+ + + + +

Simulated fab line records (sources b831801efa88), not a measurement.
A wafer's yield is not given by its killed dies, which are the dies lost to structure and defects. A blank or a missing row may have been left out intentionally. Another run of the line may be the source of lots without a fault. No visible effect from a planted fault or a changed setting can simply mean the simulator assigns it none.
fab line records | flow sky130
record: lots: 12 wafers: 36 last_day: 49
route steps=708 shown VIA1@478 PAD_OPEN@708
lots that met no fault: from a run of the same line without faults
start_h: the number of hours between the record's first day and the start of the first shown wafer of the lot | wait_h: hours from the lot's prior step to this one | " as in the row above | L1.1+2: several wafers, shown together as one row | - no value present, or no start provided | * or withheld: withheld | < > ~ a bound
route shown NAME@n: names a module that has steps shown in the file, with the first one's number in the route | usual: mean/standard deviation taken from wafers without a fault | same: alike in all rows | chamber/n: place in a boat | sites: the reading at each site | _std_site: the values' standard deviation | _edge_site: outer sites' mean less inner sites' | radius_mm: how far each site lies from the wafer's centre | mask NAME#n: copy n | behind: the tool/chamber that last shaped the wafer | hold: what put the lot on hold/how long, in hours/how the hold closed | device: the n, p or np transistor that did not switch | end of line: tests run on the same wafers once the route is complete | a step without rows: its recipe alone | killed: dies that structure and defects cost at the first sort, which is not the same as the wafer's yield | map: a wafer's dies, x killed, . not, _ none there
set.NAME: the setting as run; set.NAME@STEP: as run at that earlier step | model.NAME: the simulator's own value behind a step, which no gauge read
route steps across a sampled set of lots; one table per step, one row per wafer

+ + + + +

Assignment
Whatever appears in the data above must be copied word for word.

Written solution
Simulated fab line records (sources b831801efa88), not a measurement.
A wafer's yield is not given by its killed dies, which are the dies lost to structure and defects. A blank or a missing row may have been left out intentionally. Another run of the line may be the source of lots without a fault. No visible effect from a planted fault or a changed setting can simply mean the simulator assigns it none.
fab line records | flow sky130
record: lots: 12 wafers: 36 last_day: 49
route steps=708 shown VIA1@478 PAD_OPEN@708
lots that met no fault: from a run of the same line without faults
start_h: the number of hours between the record's first day and the start of the first shown wafer of the lot | wait_h: hours from the lot's prior step to this one | " as in the row above | L1.1+2: several wafers, shown together as one row | - no value present, or no start provided | * or withheld: withheld | < > ~ a bound
route shown NAME@n: names a module that has steps shown in the file, with the first one's number in the route | usual: mean/standard deviation taken from wafers without a fault | same: alike in all rows | chamber/n: place in a boat | sites: the reading at each site | _std_site: the values' standard deviation | _edge_site: outer sites' mean less inner sites' | radius_mm: how far each site lies from the wafer's centre | mask NAME#n: copy n | behind: the tool/chamber that last shaped the wafer | hold: what put the lot on hold/how long, in hours/how the hold closed | device: the n, p or np transistor that did not switch | end of line: tests run on the same wafers once the route is complete | a step without rows: its recipe alone | killed: dies that structure and defects cost at the first sort, which is not the same as the wafer's yield | map: a wafer's dies, x killed, . not, _ none there
set.NAME: the setting as run; set.NAME@STEP: as run at that earlier step | model.NAME: the simulator's own value behind a step, which no gauge read
route steps across a sampled set of lots; one table per step, one row per wafer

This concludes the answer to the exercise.